Would you retype every line below without changing anything?

╭─ Exercise data

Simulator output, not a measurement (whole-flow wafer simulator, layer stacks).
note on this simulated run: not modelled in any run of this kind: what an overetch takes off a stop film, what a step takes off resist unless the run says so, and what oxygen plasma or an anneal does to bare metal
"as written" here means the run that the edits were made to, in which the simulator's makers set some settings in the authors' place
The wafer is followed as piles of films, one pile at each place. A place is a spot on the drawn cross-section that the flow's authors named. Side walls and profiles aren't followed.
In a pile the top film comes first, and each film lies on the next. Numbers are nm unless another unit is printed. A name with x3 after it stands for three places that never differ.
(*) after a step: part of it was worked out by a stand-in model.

╰─

◆ **Task solution**:
Simulator output, not a measurement (whole-flow wafer simulator, layer stacks).
note on this simulated run: not modelled in any run of this kind: what an overetch takes off a stop film, what a step takes off resist unless the run says so, and what oxygen plasma or an anneal does to bare metal
"as written" here means the run that the edits were made to, in which the simulator's makers set some settings in the authors' place
The wafer is followed as piles of films, one pile at each place. A place is a spot on the drawn cross-section that the flow's authors named. Side walls and profiles aren't followed.
In a pile the top film comes first, and each film lies on the next. Numbers are nm unless another unit is printed. A name with x3 after it stands for three places that never differ.
(*) after a step: part of it was worked out by a stand-in model.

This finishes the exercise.